.....
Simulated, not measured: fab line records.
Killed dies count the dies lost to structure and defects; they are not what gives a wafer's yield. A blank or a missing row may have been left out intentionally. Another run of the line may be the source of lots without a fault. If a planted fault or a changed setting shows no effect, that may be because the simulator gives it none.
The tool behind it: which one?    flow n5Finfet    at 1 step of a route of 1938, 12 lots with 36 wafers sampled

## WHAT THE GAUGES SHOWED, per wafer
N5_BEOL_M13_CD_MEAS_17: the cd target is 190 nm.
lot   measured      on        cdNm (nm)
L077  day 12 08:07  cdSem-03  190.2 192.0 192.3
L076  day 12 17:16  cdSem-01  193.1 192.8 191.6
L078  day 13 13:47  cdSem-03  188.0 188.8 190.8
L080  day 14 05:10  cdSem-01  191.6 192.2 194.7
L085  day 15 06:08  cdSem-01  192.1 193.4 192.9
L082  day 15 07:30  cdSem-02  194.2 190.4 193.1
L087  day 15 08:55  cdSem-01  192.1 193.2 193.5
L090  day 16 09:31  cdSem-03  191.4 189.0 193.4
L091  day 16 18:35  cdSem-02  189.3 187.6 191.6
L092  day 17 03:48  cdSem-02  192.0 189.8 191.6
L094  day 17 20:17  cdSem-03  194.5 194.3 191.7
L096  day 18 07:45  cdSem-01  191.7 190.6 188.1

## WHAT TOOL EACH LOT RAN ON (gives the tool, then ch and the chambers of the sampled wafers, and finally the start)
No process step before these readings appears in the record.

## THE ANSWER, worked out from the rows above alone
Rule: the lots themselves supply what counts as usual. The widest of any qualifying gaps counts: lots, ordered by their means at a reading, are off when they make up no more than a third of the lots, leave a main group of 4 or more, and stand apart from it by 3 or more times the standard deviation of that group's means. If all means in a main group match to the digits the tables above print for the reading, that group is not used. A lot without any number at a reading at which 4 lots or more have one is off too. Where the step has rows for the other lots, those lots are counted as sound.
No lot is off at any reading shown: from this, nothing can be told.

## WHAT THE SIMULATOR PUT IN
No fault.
.....

All lines from the start of the entries through the line where "No process step" sits should be duplicated exactly, with nothing else in the output.

* **Exercise solution**:
Simulated, not measured: fab line records.
Killed dies count the dies lost to structure and defects; they are not what gives a wafer's yield. A blank or a missing row may have been left out intentionally. Another run of the line may be the source of lots without a fault. If a planted fault or a changed setting shows no effect, that may be because the simulator gives it none.
The tool behind it: which one?    flow n5Finfet    at 1 step of a route of 1938, 12 lots with 36 wafers sampled

## WHAT THE GAUGES SHOWED, per wafer
N5_BEOL_M13_CD_MEAS_17: the cd target is 190 nm.
lot   measured      on        cdNm (nm)
L077  day 12 08:07  cdSem-03  190.2 192.0 192.3
L076  day 12 17:16  cdSem-01  193.1 192.8 191.6
L078  day 13 13:47  cdSem-03  188.0 188.8 190.8
L080  day 14 05:10  cdSem-01  191.6 192.2 194.7
L085  day 15 06:08  cdSem-01  192.1 193.4 192.9
L082  day 15 07:30  cdSem-02  194.2 190.4 193.1
L087  day 15 08:55  cdSem-01  192.1 193.2 193.5
L090  day 16 09:31  cdSem-03  191.4 189.0 193.4
L091  day 16 18:35  cdSem-02  189.3 187.6 191.6
L092  day 17 03:48  cdSem-02  192.0 189.8 191.6
L094  day 17 20:17  cdSem-03  194.5 194.3 191.7
L096  day 18 07:45  cdSem-01  191.7 190.6 188.1

## WHAT TOOL EACH LOT RAN ON (gives the tool, then ch and the chambers of the sampled wafers, and finally the start)
No process step before these readings appears in the record.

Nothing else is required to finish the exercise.